-- Record excerpts follows --
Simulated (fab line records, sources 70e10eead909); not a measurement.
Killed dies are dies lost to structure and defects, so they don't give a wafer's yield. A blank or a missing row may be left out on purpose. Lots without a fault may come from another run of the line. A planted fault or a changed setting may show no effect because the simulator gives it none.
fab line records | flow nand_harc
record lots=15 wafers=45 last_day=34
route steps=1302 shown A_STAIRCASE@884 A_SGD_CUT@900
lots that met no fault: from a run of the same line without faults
-- Record excerpts concluded --

Work instruction: An exact copy of every record is needed, so retype them all.

Written answer:
Simulated (fab line records, sources 70e10eead909); not a measurement.
Killed dies are dies lost to structure and defects, so they don't give a wafer's yield. A blank or a missing row may be left out on purpose. Lots without a fault may come from another run of the line. A planted fault or a changed setting may show no effect because the simulator gives it none.
fab line records | flow nand_harc
record lots=15 wafers=45 last_day=34
route steps=1302 shown A_STAIRCASE@884 A_SGD_CUT@900
lots that met no fault: from a run of the same line without faults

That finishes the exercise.